Print the data that follows exactly.

START Data provided

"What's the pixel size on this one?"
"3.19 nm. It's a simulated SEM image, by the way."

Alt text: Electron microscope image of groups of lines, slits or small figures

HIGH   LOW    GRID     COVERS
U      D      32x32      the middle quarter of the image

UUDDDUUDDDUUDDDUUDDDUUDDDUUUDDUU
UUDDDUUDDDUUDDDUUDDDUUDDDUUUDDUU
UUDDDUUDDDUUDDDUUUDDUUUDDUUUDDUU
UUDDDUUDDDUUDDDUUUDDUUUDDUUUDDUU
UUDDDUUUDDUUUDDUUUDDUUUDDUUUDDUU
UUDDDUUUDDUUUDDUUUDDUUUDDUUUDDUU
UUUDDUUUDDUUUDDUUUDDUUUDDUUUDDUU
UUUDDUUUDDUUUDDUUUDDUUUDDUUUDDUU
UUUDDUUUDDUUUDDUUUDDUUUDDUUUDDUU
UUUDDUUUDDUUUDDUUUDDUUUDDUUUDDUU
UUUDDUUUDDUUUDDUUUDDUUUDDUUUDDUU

END Data provided

**Task answer**:
"What's the pixel size on this one?"
"3.19 nm. It's a simulated SEM image, by the way."

Alt text: Electron microscope image of groups of lines, slits or small figures

HIGH   LOW    GRID     COVERS
U      D      32x32      the middle quarter of the image

UUDDDUUDDDUUDDDUUDDDUUDDDUUUDDUU
UUDDDUUDDDUUDDDUUDDDUUDDDUUUDDUU
UUDDDUUDDDUUDDDUUUDDUUUDDUUUDDUU
UUDDDUUDDDUUDDDUUUDDUUUDDUUUDDUU
UUDDDUUUDDUUUDDUUUDDUUUDDUUUDDUU
UUDDDUUUDDUUUDDUUUDDUUUDDUUUDDUU
UUUDDUUUDDUUUDDUUUDDUUUDDUUUDDUU
UUUDDUUUDDUUUDDUUUDDUUUDDUUUDDUU
UUUDDUUUDDUUUDDUUUDDUUUDDUUUDDUU
UUUDDUUUDDUUUDDUUUDDUUUDDUUUDDUU
UUUDDUUUDDUUUDDUUUDDUUUDDUUUDDUU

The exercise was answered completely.